+ + + +
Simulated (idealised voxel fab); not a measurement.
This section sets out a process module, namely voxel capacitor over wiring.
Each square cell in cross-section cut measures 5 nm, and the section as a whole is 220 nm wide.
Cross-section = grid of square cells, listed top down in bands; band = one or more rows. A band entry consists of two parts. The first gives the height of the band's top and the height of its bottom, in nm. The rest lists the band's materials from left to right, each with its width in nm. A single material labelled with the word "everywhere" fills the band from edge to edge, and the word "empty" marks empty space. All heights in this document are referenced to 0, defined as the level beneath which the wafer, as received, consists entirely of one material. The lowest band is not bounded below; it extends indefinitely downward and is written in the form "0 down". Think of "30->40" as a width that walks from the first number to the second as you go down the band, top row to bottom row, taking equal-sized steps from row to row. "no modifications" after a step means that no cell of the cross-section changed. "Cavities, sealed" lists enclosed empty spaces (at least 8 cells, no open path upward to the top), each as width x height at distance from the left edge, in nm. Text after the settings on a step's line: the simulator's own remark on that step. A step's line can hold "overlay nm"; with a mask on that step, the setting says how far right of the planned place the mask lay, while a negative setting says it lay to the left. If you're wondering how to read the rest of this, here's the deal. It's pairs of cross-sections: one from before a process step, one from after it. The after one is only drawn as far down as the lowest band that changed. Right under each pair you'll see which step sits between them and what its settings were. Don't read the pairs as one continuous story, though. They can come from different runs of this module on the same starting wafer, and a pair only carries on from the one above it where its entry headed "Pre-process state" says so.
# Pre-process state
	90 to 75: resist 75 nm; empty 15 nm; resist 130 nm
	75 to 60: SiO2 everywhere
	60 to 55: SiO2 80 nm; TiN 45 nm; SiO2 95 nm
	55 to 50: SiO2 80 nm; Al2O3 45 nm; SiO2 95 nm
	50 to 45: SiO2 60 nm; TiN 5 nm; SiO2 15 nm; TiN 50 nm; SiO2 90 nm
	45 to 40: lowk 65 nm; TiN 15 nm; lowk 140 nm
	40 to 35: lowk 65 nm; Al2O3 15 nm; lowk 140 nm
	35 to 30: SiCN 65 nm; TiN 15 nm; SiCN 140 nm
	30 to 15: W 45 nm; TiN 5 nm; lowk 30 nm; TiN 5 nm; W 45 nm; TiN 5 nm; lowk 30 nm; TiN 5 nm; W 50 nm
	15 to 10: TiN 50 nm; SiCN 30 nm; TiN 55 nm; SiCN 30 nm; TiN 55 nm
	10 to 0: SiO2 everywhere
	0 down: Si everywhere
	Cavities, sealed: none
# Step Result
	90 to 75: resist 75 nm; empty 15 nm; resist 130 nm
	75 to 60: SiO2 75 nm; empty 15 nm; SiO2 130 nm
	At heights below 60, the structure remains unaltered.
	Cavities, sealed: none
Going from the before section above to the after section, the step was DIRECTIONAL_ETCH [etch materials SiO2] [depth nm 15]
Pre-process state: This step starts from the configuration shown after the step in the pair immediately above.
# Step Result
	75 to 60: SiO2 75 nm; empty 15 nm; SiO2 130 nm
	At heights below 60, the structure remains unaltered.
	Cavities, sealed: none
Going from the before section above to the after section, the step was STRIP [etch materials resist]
+ + + +

Assigned task: Write down, word for word, the lines above from the one containing "This section sets" through the one containing "Each square cell", both ends included.

Exercise result:
This section sets out a process module, namely voxel capacitor over wiring.
Each square cell in cross-section cut measures 5 nm, and the section as a whole is 220 nm wide.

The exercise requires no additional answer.